• Required action: This exercise calls for every record to be set down exactly.

• Records supplied:
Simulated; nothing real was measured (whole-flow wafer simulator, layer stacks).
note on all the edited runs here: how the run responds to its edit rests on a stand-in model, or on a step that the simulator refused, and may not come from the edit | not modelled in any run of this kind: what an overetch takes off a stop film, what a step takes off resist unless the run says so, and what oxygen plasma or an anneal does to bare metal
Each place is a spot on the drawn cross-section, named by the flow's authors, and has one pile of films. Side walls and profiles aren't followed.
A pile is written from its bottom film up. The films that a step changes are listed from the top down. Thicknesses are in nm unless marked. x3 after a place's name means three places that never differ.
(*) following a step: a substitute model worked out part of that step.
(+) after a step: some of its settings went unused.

• Your response:
Simulated; nothing real was measured (whole-flow wafer simulator, layer stacks).
note on all the edited runs here: how the run responds to its edit rests on a stand-in model, or on a step that the simulator refused, and may not come from the edit | not modelled in any run of this kind: what an overetch takes off a stop film, what a step takes off resist unless the run says so, and what oxygen plasma or an anneal does to bare metal
Each place is a spot on the drawn cross-section, named by the flow's authors, and has one pile of films. Side walls and profiles aren't followed.
A pile is written from its bottom film up. The films that a step changes are listed from the top down. Thicknesses are in nm unless marked. x3 after a place's name means three places that never differ.
(*) following a step: a substitute model worked out part of that step.
(+) after a step: some of its settings went unused.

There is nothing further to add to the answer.